- TASK ITEM
Only one span of the listing below is wanted: the lines from the one with "Because killed dies" through the one with "Per side, at", reproduced exactly, both ends kept.

- SUPPLIED ENTRIES
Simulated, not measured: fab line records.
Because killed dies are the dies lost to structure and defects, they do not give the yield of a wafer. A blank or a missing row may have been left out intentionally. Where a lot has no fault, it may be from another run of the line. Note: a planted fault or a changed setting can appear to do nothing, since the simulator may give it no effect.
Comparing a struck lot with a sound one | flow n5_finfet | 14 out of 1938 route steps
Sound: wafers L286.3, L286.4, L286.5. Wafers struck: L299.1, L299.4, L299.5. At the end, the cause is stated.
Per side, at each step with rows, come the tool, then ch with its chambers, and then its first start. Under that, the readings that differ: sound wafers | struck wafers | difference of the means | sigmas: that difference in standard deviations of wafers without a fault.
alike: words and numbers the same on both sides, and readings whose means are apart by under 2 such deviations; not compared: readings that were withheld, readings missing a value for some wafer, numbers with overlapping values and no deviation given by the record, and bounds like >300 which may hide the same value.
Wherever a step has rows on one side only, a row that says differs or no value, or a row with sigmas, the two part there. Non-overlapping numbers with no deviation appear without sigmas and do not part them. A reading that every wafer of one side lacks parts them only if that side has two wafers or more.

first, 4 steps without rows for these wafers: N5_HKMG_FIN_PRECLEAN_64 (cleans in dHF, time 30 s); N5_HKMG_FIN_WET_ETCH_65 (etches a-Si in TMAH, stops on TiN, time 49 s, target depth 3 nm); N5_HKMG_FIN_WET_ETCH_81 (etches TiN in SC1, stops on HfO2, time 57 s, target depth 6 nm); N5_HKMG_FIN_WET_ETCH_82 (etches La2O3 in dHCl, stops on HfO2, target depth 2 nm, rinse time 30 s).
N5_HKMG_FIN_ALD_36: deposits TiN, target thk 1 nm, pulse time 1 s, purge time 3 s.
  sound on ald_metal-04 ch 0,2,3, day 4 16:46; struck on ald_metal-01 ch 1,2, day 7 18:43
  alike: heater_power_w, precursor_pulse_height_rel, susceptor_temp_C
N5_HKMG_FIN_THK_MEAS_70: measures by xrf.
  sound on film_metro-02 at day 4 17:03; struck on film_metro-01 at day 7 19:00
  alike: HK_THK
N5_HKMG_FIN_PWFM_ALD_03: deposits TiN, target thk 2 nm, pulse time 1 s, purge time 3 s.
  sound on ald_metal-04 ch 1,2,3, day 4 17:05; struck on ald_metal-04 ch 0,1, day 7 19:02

- TASK ANSWER
Because killed dies are the dies lost to structure and defects, they do not give the yield of a wafer. A blank or a missing row may have been left out intentionally. Where a lot has no fault, it may be from another run of the line. Note: a planted fault or a changed setting can appear to do nothing, since the simulator may give it no effect.
Comparing a struck lot with a sound one | flow n5_finfet | 14 out of 1938 route steps
Sound: wafers L286.3, L286.4, L286.5. Wafers struck: L299.1, L299.4, L299.5. At the end, the cause is stated.
Per side, at each step with rows, come the tool, then ch with its chambers, and then its first start. Under that, the readings that differ: sound wafers | struck wafers | difference of the means | sigmas: that difference in standard deviations of wafers without a fault.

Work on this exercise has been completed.